__Dataset extract__
+--

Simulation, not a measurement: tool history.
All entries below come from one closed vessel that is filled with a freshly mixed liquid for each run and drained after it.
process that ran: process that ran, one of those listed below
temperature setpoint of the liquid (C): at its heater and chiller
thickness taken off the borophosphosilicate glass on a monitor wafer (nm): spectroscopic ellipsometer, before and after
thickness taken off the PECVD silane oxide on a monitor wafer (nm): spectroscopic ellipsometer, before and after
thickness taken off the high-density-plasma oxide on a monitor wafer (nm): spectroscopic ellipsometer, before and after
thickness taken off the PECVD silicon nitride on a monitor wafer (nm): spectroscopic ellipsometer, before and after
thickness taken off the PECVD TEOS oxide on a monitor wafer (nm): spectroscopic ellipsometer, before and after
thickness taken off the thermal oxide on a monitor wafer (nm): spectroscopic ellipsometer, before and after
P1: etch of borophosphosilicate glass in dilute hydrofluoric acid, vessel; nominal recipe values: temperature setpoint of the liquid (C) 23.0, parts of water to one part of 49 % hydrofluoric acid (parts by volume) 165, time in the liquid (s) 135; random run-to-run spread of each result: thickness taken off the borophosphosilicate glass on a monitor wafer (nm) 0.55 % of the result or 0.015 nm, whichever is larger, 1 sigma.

+--

__Requirement__
Repeat the entire listing above, keeping every line exactly the same.

__Expected answer__
Simulation, not a measurement: tool history.
All entries below come from one closed vessel that is filled with a freshly mixed liquid for each run and drained after it.
process that ran: process that ran, one of those listed below
temperature setpoint of the liquid (C): at its heater and chiller
thickness taken off the borophosphosilicate glass on a monitor wafer (nm): spectroscopic ellipsometer, before and after
thickness taken off the PECVD silane oxide on a monitor wafer (nm): spectroscopic ellipsometer, before and after
thickness taken off the high-density-plasma oxide on a monitor wafer (nm): spectroscopic ellipsometer, before and after
thickness taken off the PECVD silicon nitride on a monitor wafer (nm): spectroscopic ellipsometer, before and after
thickness taken off the PECVD TEOS oxide on a monitor wafer (nm): spectroscopic ellipsometer, before and after
thickness taken off the thermal oxide on a monitor wafer (nm): spectroscopic ellipsometer, before and after
P1: etch of borophosphosilicate glass in dilute hydrofluoric acid, vessel; nominal recipe values: temperature setpoint of the liquid (C) 23.0, parts of water to one part of 49 % hydrofluoric acid (parts by volume) 165, time in the liquid (s) 135; random run-to-run spread of each result: thickness taken off the borophosphosilicate glass on a monitor wafer (nm) 0.55 % of the result or 0.015 nm, whichever is larger, 1 sigma.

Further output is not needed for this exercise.